=== Given entries ===
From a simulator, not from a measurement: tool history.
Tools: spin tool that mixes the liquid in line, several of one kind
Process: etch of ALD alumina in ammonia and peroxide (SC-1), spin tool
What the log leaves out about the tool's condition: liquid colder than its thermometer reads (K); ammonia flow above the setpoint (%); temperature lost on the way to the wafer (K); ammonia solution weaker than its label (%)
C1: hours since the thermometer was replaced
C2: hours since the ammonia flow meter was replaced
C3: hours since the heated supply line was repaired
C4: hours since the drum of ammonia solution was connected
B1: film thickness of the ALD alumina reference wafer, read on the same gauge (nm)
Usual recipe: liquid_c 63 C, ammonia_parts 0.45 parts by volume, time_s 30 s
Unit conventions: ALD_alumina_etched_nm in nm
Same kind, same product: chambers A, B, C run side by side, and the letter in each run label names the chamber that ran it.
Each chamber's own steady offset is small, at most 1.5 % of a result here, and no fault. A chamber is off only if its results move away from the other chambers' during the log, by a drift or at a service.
===

Brief
Word for word, write out all of the data above.

Task response
From a simulator, not from a measurement: tool history.
Tools: spin tool that mixes the liquid in line, several of one kind
Process: etch of ALD alumina in ammonia and peroxide (SC-1), spin tool
What the log leaves out about the tool's condition: liquid colder than its thermometer reads (K); ammonia flow above the setpoint (%); temperature lost on the way to the wafer (K); ammonia solution weaker than its label (%)
C1: hours since the thermometer was replaced
C2: hours since the ammonia flow meter was replaced
C3: hours since the heated supply line was repaired
C4: hours since the drum of ammonia solution was connected
B1: film thickness of the ALD alumina reference wafer, read on the same gauge (nm)
Usual recipe: liquid_c 63 C, ammonia_parts 0.45 parts by volume, time_s 30 s
Unit conventions: ALD_alumina_etched_nm in nm
Same kind, same product: chambers A, B, C run side by side, and the letter in each run label names the chamber that ran it.
Each chamber's own steady offset is small, at most 1.5 % of a result here, and no fault. A chamber is off only if its results move away from the other chambers' during the log, by a drift or at a service.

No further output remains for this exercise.